WORK TASK
Nothing in the listing may be skipped; repeat it all exactly.

Start of SUPPLIED DATA

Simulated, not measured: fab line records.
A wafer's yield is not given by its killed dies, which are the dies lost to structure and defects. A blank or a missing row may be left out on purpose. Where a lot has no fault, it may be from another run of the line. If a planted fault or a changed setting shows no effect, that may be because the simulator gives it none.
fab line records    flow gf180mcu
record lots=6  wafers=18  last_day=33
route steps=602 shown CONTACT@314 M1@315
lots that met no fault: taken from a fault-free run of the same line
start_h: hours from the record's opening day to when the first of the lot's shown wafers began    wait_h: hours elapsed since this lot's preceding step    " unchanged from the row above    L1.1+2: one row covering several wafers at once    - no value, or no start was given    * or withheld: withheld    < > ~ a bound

End of SUPPLIED DATA

ANSWER SECTION
Simulated, not measured: fab line records.
A wafer's yield is not given by its killed dies, which are the dies lost to structure and defects. A blank or a missing row may be left out on purpose. Where a lot has no fault, it may be from another run of the line. If a planted fault or a changed setting shows no effect, that may be because the simulator gives it none.
fab line records    flow gf180mcu
record lots=6  wafers=18  last_day=33
route steps=602 shown CONTACT@314 M1@315
lots that met no fault: taken from a fault-free run of the same line
start_h: hours from the record's opening day to when the first of the lot's shown wafers began    wait_h: hours elapsed since this lot's preceding step    " unchanged from the row above    L1.1+2: one row covering several wafers at once    - no value, or no start was given    * or withheld: withheld    < > ~ a bound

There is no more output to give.